[Data for analysis]:
=== Section Start ===

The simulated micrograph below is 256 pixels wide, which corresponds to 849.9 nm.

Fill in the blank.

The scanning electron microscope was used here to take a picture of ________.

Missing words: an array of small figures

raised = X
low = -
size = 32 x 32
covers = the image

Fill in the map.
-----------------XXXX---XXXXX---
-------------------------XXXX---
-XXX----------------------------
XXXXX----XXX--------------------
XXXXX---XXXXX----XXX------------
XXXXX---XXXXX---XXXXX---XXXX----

=== Section End ===

[Work task]: Write each record above out again exactly as it reads.

[Expected answer]:
The simulated micrograph below is 256 pixels wide, which corresponds to 849.9 nm.

Fill in the blank.

The scanning electron microscope was used here to take a picture of ________.

Missing words: an array of small figures

raised = X
low = -
size = 32 x 32
covers = the image

Fill in the map.
-----------------XXXX---XXXXX---
-------------------------XXXX---
-XXX----------------------------
XXXXX----XXX--------------------
XXXXX---XXXXX----XXX------------
XXXXX---XXXXX---XXXXX---XXXX----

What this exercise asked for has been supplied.